Action item
The records should be restated exactly from their first line through the line with "Zero point of" in it.

Available data
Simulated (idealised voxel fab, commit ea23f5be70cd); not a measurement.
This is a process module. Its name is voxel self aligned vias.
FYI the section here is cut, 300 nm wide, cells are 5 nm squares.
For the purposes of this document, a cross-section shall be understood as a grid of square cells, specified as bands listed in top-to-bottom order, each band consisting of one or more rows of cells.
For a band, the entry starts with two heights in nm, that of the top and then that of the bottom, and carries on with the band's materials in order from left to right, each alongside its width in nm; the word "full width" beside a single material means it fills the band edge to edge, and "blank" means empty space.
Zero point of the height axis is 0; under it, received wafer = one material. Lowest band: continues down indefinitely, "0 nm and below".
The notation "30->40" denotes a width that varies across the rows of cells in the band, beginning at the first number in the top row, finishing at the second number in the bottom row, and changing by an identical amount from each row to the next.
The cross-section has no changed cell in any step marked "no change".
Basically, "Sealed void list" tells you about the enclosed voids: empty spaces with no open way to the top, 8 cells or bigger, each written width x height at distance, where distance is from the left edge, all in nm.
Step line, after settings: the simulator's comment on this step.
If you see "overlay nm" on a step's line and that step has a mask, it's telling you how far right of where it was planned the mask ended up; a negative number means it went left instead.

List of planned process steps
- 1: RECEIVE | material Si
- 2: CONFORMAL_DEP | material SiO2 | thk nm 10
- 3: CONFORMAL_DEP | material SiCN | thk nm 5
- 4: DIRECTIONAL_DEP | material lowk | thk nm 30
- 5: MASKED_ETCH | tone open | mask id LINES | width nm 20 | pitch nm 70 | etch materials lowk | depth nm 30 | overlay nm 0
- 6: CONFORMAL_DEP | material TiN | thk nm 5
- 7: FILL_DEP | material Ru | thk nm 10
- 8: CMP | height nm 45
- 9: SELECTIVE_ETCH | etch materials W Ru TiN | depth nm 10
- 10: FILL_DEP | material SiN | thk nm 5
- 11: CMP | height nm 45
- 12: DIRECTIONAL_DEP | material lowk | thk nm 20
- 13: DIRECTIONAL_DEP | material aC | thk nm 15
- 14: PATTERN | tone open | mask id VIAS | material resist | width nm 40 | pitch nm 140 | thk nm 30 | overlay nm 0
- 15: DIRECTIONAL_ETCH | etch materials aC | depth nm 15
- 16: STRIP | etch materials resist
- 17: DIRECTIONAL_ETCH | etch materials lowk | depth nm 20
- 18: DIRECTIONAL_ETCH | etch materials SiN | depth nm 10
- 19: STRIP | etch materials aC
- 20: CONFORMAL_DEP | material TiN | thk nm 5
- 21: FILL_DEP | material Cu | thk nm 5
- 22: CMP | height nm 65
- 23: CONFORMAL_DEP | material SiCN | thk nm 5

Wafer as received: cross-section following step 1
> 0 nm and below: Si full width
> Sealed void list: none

Answer area
Simulated (idealised voxel fab, commit ea23f5be70cd); not a measurement.
This is a process module. Its name is voxel self aligned vias.
FYI the section here is cut, 300 nm wide, cells are 5 nm squares.
For the purposes of this document, a cross-section shall be understood as a grid of square cells, specified as bands listed in top-to-bottom order, each band consisting of one or more rows of cells.
For a band, the entry starts with two heights in nm, that of the top and then that of the bottom, and carries on with the band's materials in order from left to right, each alongside its width in nm; the word "full width" beside a single material means it fills the band edge to edge, and "blank" means empty space.
Zero point of the height axis is 0; under it, received wafer = one material. Lowest band: continues down indefinitely, "0 nm and below".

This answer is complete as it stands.